§ **DATASET RECORDS**:
··········
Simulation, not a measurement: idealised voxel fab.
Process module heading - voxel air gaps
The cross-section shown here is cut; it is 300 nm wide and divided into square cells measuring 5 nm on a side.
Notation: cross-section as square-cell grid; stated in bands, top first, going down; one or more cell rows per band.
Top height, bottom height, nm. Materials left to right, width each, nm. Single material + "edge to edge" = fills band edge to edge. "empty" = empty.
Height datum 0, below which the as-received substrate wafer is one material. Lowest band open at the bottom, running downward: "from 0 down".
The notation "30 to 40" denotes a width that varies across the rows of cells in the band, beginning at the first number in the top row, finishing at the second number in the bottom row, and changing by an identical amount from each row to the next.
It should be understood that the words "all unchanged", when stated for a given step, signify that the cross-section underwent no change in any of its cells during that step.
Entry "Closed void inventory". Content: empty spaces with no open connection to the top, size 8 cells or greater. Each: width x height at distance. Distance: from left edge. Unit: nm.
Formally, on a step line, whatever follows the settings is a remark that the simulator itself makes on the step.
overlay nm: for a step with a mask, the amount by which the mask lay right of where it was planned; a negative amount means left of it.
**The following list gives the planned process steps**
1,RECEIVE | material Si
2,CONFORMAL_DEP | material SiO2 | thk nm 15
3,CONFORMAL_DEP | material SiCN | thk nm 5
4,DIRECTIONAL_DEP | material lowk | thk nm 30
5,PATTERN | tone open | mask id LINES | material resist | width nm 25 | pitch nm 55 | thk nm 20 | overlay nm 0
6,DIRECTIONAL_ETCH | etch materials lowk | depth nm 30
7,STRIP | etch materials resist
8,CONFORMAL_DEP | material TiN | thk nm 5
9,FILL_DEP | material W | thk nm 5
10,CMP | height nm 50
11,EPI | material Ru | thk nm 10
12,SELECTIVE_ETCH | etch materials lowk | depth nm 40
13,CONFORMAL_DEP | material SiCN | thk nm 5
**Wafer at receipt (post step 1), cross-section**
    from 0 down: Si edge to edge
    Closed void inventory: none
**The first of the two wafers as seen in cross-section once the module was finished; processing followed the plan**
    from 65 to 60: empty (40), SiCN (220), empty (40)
··········

§ **WORK ITEM**:
From the opening line of the data above through the line holding "Height datum 0, below", give every line again exactly as it stands.

§ **YOUR SOLUTION**:
Simulation, not a measurement: idealised voxel fab.
Process module heading - voxel air gaps
The cross-section shown here is cut; it is 300 nm wide and divided into square cells measuring 5 nm on a side.
Notation: cross-section as square-cell grid; stated in bands, top first, going down; one or more cell rows per band.
Top height, bottom height, nm. Materials left to right, width each, nm. Single material + "edge to edge" = fills band edge to edge. "empty" = empty.
Height datum 0, below which the as-received substrate wafer is one material. Lowest band open at the bottom, running downward: "from 0 down".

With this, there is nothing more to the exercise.